————

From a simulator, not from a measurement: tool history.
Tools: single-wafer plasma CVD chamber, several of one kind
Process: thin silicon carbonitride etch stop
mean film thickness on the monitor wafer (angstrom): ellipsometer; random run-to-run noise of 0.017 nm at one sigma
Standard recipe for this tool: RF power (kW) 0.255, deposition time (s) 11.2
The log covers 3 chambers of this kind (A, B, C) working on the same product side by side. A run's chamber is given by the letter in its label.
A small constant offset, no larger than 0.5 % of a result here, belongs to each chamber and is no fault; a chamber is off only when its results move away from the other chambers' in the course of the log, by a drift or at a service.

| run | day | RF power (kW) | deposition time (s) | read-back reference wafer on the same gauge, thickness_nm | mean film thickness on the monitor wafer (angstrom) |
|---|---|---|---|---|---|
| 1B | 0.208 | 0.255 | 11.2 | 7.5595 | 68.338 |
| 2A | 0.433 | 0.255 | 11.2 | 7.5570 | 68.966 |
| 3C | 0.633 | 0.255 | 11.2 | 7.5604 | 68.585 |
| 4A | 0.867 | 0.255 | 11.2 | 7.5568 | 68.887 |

————

Word for word, restate the entries from the first line to the line that has "Standard recipe for", both included, and nothing else.

From a simulator, not from a measurement: tool history.
Tools: single-wafer plasma CVD chamber, several of one kind
Process: thin silicon carbonitride etch stop
mean film thickness on the monitor wafer (angstrom): ellipsometer; random run-to-run noise of 0.017 nm at one sigma
Standard recipe for this tool: RF power (kW) 0.255, deposition time (s) 11.2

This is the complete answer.